┄┄┄┄┄┄┄┄┄┄

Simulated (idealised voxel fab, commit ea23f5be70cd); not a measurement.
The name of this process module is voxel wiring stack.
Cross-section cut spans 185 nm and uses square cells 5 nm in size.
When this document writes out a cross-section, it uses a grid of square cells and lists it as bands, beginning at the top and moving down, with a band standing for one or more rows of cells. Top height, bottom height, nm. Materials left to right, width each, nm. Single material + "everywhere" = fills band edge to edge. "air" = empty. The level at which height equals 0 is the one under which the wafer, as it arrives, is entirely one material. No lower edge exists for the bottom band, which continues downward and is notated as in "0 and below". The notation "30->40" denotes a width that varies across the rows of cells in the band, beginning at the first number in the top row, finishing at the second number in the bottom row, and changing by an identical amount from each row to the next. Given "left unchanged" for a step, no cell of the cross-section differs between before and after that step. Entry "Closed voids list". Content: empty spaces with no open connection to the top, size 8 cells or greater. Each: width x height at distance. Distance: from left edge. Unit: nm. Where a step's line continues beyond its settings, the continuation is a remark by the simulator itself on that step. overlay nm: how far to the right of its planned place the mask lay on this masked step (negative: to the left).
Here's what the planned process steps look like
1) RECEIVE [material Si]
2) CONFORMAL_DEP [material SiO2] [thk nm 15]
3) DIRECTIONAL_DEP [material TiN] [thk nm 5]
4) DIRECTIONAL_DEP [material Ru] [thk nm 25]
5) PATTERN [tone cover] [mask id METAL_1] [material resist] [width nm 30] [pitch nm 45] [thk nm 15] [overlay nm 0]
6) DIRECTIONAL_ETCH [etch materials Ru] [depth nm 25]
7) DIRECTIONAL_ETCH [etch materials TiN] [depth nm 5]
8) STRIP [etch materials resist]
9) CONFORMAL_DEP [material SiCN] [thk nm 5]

┄┄┄┄┄┄┄┄┄┄

ASSIGNMENT >> Copy the records above exactly, from the first line through the line containing "Cross-section cut spans", and include nothing else.

ANSWER BOX >>
Simulated (idealised voxel fab, commit ea23f5be70cd); not a measurement.
The name of this process module is voxel wiring stack.
Cross-section cut spans 185 nm and uses square cells 5 nm in size.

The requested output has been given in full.